GIVEN DATA:
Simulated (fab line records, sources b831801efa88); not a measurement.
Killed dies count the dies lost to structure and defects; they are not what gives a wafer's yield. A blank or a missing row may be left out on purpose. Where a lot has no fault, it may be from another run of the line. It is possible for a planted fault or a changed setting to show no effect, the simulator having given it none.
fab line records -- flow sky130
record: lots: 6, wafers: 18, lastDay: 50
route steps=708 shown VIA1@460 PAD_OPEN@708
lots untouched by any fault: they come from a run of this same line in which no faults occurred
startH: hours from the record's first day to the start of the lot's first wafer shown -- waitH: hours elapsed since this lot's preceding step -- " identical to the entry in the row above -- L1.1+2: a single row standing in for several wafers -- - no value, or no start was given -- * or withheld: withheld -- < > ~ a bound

EXERCISE:
Return all of the listing above exactly, leaving nothing out.

WRITTEN ANSWER:
Simulated (fab line records, sources b831801efa88); not a measurement.
Killed dies count the dies lost to structure and defects; they are not what gives a wafer's yield. A blank or a missing row may be left out on purpose. Where a lot has no fault, it may be from another run of the line. It is possible for a planted fault or a changed setting to show no effect, the simulator having given it none.
fab line records -- flow sky130
record: lots: 6, wafers: 18, lastDay: 50
route steps=708 shown VIA1@460 PAD_OPEN@708
lots untouched by any fault: they come from a run of this same line in which no faults occurred
startH: hours from the record's first day to the start of the lot's first wafer shown -- waitH: hours elapsed since this lot's preceding step -- " identical to the entry in the row above -- L1.1+2: a single row standing in for several wafers -- - no value, or no start was given -- * or withheld: withheld -- < > ~ a bound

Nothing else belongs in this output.